|---|

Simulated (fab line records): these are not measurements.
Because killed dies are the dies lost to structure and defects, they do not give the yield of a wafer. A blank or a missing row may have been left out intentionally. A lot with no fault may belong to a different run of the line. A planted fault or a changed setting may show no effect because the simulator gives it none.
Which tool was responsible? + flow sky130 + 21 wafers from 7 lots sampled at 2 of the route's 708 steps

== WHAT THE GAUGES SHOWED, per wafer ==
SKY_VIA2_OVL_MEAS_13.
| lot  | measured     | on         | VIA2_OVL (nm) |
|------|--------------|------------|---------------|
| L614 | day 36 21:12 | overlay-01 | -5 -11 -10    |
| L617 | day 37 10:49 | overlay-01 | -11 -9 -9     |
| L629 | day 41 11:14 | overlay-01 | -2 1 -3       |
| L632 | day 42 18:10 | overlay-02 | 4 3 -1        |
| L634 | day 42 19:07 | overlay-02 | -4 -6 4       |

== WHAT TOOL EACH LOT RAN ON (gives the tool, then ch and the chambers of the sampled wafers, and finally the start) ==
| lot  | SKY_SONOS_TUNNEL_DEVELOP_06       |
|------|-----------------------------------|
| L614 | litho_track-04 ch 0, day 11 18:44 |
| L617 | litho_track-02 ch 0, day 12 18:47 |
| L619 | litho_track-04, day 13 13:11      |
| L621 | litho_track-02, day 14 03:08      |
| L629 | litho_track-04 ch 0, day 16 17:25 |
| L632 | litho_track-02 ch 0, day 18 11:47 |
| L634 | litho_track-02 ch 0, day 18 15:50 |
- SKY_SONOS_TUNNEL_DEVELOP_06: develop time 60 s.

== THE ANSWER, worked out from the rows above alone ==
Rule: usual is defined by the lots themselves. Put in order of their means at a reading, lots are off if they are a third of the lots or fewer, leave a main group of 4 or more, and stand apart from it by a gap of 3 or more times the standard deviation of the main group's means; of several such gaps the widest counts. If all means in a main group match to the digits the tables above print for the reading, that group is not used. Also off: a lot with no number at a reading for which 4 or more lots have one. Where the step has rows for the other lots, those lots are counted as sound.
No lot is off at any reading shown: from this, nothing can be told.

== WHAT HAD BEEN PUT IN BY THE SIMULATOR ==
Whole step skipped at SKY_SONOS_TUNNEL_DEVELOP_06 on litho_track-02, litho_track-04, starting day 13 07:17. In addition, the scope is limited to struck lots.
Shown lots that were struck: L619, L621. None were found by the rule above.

|---|

Assigned task:
Restate, word for word and with nothing added, the lines from the beginning of the records above through the line that contains "Because killed dies".

Your solution:
Simulated (fab line records): these are not measurements.
Because killed dies are the dies lost to structure and defects, they do not give the yield of a wafer. A blank or a missing row may have been left out intentionally. A lot with no fault may belong to a different run of the line. A planted fault or a changed setting may show no effect because the simulator gives it none.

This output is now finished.